#### Requirement
Each line below should be set down again unchanged.

#### Data extract
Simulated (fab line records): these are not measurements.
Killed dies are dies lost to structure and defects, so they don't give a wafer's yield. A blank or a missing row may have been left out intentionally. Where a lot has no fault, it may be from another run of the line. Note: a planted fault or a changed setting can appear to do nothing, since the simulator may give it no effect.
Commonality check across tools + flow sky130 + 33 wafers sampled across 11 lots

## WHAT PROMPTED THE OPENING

#### Reply
Simulated (fab line records): these are not measurements.
Killed dies are dies lost to structure and defects, so they don't give a wafer's yield. A blank or a missing row may have been left out intentionally. Where a lot has no fault, it may be from another run of the line. Note: a planted fault or a changed setting can appear to do nothing, since the simulator may give it no effect.
Commonality check across tools + flow sky130 + 33 wafers sampled across 11 lots

## WHAT PROMPTED THE OPENING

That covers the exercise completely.